• **Data excerpts**
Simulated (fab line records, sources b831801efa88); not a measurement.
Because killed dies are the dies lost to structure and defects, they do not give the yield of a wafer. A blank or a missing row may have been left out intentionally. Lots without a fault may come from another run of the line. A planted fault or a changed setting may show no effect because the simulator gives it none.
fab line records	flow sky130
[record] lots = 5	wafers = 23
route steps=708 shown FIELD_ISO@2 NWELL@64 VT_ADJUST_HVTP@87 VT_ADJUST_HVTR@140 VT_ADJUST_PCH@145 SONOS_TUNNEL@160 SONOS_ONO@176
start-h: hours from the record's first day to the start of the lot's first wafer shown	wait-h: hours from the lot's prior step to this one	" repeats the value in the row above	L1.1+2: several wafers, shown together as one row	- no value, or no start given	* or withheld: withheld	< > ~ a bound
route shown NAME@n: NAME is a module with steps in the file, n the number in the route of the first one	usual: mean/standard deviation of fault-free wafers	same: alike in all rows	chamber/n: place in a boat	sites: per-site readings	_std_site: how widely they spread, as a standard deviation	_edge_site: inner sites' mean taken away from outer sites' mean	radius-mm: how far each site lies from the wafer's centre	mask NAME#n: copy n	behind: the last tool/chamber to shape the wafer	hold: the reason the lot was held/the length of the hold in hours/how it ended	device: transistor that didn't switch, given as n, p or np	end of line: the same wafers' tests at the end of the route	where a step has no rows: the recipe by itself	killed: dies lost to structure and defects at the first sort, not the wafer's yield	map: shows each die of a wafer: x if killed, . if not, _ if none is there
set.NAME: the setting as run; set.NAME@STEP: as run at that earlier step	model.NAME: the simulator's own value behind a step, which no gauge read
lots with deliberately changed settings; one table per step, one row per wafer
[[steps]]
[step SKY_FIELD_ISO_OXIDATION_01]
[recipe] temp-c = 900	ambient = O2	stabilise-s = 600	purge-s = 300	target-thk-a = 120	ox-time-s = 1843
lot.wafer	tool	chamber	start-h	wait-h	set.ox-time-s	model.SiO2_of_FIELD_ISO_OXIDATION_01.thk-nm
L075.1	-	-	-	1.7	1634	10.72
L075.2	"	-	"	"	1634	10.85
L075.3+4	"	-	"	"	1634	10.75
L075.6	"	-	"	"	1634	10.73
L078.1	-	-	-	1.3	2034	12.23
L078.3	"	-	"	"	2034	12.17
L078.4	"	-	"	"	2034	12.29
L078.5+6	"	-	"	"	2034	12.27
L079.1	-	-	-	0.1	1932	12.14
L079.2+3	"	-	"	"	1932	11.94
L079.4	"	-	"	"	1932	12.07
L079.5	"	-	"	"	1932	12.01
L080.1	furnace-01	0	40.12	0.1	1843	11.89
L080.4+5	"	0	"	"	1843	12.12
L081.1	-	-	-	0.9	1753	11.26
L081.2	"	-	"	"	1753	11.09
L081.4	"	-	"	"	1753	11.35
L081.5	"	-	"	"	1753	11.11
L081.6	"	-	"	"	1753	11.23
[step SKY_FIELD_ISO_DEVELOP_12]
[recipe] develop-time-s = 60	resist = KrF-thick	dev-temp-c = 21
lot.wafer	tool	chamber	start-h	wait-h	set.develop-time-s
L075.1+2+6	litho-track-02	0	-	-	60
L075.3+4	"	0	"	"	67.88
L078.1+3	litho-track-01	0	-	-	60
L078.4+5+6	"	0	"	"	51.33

• **Required action**
Reproduce verbatim only this range: the first line of the material through the line that contains "route steps=708 shown", inclusive.

• **Written reply**
Simulated (fab line records, sources b831801efa88); not a measurement.
Because killed dies are the dies lost to structure and defects, they do not give the yield of a wafer. A blank or a missing row may have been left out intentionally. Lots without a fault may come from another run of the line. A planted fault or a changed setting may show no effect because the simulator gives it none.
fab line records	flow sky130
[record] lots = 5	wafers = 23
route steps=708 shown FIELD_ISO@2 NWELL@64 VT_ADJUST_HVTP@87 VT_ADJUST_HVTR@140 VT_ADJUST_PCH@145 SONOS_TUNNEL@160 SONOS_ONO@176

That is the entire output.